| Data extracts |
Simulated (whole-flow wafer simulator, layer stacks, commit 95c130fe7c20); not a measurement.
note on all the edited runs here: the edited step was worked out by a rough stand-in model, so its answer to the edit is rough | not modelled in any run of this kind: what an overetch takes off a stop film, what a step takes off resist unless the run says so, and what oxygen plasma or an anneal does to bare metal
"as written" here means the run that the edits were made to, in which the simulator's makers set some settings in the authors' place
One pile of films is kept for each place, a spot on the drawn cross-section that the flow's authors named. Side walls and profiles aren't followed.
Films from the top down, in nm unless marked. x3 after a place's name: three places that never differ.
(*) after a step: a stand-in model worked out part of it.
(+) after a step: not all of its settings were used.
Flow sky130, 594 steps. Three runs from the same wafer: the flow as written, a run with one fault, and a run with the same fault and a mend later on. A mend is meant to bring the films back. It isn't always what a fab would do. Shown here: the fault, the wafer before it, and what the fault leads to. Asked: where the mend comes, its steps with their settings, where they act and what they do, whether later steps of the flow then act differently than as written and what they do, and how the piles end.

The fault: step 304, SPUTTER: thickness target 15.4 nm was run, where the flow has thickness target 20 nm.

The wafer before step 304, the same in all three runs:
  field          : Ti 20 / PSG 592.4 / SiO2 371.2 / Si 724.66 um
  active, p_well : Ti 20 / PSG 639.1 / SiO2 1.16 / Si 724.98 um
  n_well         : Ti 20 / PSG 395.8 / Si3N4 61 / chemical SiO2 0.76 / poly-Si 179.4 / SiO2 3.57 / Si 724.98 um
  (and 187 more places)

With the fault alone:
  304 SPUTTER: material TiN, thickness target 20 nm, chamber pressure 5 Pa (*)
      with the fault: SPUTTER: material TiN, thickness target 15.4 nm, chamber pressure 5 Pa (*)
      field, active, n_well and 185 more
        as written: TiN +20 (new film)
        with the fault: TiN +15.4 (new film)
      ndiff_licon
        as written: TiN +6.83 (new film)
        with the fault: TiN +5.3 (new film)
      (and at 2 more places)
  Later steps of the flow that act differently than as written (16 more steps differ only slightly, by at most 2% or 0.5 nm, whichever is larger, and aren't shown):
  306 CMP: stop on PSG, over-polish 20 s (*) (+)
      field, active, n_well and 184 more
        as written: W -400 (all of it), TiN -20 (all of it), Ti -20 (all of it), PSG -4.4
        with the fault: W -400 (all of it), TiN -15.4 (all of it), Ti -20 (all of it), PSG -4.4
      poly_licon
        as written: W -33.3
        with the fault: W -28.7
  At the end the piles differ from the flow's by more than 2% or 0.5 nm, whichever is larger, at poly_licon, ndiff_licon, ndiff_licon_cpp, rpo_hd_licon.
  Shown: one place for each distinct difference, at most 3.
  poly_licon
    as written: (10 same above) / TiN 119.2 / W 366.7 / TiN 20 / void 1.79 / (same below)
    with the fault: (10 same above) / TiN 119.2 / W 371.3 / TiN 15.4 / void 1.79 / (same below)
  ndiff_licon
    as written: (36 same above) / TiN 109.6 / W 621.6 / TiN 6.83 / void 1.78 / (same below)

| Work task |
Only one part of the material above is to be transcribed, namely the lines starting with the line that has "(and 187 more places)" and going on through the line that has "field, active, n_well and 184 more", exactly as they stand.

| Worked solution |
  (and 187 more places)

With the fault alone:
  304 SPUTTER: material TiN, thickness target 20 nm, chamber pressure 5 Pa (*)
      with the fault: SPUTTER: material TiN, thickness target 15.4 nm, chamber pressure 5 Pa (*)
      field, active, n_well and 185 more
        as written: TiN +20 (new film)
        with the fault: TiN +15.4 (new film)
      ndiff_licon
        as written: TiN +6.83 (new film)
        with the fault: TiN +5.3 (new film)
      (and at 2 more places)
  Later steps of the flow that act differently than as written (16 more steps differ only slightly, by at most 2% or 0.5 nm, whichever is larger, and aren't shown):
  306 CMP: stop on PSG, over-polish 20 s (*) (+)
      field, active, n_well and 184 more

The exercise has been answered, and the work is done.